* [Work instruction]: Would you restate all the data that follows, word for word?

* [Dataset content]:
##############################
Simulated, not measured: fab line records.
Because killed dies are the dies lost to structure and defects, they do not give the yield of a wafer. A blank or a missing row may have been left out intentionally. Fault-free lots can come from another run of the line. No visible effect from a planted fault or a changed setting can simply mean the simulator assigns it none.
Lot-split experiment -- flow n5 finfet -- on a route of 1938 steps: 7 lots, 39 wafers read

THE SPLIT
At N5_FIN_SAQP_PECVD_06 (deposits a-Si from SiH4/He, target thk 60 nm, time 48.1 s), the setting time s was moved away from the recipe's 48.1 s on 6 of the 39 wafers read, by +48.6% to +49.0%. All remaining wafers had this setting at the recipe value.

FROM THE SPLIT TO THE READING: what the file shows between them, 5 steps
##############################

* [Answer box]:
Simulated, not measured: fab line records.
Because killed dies are the dies lost to structure and defects, they do not give the yield of a wafer. A blank or a missing row may have been left out intentionally. Fault-free lots can come from another run of the line. No visible effect from a planted fault or a changed setting can simply mean the simulator assigns it none.
Lot-split experiment -- flow n5 finfet -- on a route of 1938 steps: 7 lots, 39 wafers read

THE SPLIT
At N5_FIN_SAQP_PECVD_06 (deposits a-Si from SiH4/He, target thk 60 nm, time 48.1 s), the setting time s was moved away from the recipe's 48.1 s on 6 of the 39 wafers read, by +48.6% to +49.0%. All remaining wafers had this setting at the recipe value.

FROM THE SPLIT TO THE READING: what the file shows between them, 5 steps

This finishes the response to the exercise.